[Provided records — start]

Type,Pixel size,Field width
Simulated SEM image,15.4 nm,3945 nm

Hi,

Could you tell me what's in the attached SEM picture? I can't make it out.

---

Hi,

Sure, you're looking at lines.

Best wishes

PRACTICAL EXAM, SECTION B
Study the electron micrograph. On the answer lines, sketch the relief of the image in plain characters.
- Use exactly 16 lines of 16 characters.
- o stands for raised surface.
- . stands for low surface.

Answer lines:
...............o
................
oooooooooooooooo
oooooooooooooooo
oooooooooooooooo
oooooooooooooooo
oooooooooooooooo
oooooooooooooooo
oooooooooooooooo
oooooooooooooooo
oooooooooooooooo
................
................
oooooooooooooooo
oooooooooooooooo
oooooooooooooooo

[Provided records — finish]

Set down the records above once more, exactly as they stand.

_Answer area_:
Type,Pixel size,Field width
Simulated SEM image,15.4 nm,3945 nm

Hi,

Could you tell me what's in the attached SEM picture? I can't make it out.

---

Hi,

Sure, you're looking at lines.

Best wishes

PRACTICAL EXAM, SECTION B
Study the electron micrograph. On the answer lines, sketch the relief of the image in plain characters.
- Use exactly 16 lines of 16 characters.
- o stands for raised surface.
- . stands for low surface.

Answer lines:
...............o
................
oooooooooooooooo
oooooooooooooooo
oooooooooooooooo
oooooooooooooooo
oooooooooooooooo
oooooooooooooooo
oooooooooooooooo
oooooooooooooooo
oooooooooooooooo
................
................
oooooooooooooooo
oooooooooooooooo
oooooooooooooooo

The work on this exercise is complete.